• Brief
The listing that follows should be duplicated character for character.

══════

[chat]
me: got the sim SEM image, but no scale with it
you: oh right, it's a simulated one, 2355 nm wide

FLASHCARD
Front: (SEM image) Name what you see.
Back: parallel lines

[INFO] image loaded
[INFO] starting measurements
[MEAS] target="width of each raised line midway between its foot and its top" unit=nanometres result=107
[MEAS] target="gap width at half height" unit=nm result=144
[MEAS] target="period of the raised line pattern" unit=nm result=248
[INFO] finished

══════

• Reply
[chat]
me: got the sim SEM image, but no scale with it
you: oh right, it's a simulated one, 2355 nm wide

FLASHCARD
Front: (SEM image) Name what you see.
Back: parallel lines

[INFO] image loaded
[INFO] starting measurements
[MEAS] target="width of each raised line midway between its foot and its top" unit=nanometres result=107
[MEAS] target="gap width at half height" unit=nm result=144
[MEAS] target="period of the raised line pattern" unit=nm result=248
[INFO] finished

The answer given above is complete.